Activity = Please copy every line of the material exactly.

Information supplied =
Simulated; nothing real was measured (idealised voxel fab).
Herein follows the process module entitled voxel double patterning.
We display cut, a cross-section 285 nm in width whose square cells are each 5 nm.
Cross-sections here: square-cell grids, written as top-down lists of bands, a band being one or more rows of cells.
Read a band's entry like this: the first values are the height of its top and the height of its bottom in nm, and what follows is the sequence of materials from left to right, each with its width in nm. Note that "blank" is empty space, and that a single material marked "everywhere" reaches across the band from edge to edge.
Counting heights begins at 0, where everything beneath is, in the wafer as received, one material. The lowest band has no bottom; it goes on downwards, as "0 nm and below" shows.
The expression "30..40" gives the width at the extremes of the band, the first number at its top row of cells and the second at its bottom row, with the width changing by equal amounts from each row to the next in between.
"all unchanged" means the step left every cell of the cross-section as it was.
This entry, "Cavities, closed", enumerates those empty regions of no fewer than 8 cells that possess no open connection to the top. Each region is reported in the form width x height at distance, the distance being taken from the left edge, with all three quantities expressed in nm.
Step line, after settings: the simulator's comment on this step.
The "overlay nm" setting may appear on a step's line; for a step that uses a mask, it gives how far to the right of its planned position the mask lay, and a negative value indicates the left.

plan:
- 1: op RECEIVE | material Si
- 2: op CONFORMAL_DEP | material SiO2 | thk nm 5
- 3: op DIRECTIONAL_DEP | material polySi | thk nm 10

Exercise answer =
Simulated; nothing real was measured (idealised voxel fab).
Herein follows the process module entitled voxel double patterning.
We display cut, a cross-section 285 nm in width whose square cells are each 5 nm.
Cross-sections here: square-cell grids, written as top-down lists of bands, a band being one or more rows of cells.
Read a band's entry like this: the first values are the height of its top and the height of its bottom in nm, and what follows is the sequence of materials from left to right, each with its width in nm. Note that "blank" is empty space, and that a single material marked "everywhere" reaches across the band from edge to edge.
Counting heights begins at 0, where everything beneath is, in the wafer as received, one material. The lowest band has no bottom; it goes on downwards, as "0 nm and below" shows.
The expression "30..40" gives the width at the extremes of the band, the first number at its top row of cells and the second at its bottom row, with the width changing by equal amounts from each row to the next in between.
"all unchanged" means the step left every cell of the cross-section as it was.
This entry, "Cavities, closed", enumerates those empty regions of no fewer than 8 cells that possess no open connection to the top. Each region is reported in the form width x height at distance, the distance being taken from the left edge, with all three quantities expressed in nm.
Step line, after settings: the simulator's comment on this step.
The "overlay nm" setting may appear on a step's line; for a step that uses a mask, it gives how far to the right of its planned position the mask lay, and a negative value indicates the left.

plan:
- 1: op RECEIVE | material Si
- 2: op CONFORMAL_DEP | material SiO2 | thk nm 5
- 3: op DIRECTIONAL_DEP | material polySi | thk nm 10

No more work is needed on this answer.